> _Data to examine_
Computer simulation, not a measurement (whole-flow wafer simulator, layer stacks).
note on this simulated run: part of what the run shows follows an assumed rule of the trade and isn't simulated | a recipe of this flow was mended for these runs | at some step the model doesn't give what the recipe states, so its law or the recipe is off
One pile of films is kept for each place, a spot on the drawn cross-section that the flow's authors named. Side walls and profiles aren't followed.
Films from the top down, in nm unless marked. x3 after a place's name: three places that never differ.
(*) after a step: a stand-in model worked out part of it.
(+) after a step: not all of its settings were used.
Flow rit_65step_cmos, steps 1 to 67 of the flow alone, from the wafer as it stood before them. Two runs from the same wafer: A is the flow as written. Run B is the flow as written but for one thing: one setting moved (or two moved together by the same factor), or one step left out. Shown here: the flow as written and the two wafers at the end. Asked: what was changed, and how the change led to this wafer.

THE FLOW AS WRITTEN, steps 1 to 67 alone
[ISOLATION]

> _Work request_
Write out a verbatim copy of the data, beginning with its first line and ending with the line that contains "note on this".

> _Task result_
Computer simulation, not a measurement (whole-flow wafer simulator, layer stacks).
note on this simulated run: part of what the run shows follows an assumed rule of the trade and isn't simulated | a recipe of this flow was mended for these runs | at some step the model doesn't give what the recipe states, so its law or the recipe is off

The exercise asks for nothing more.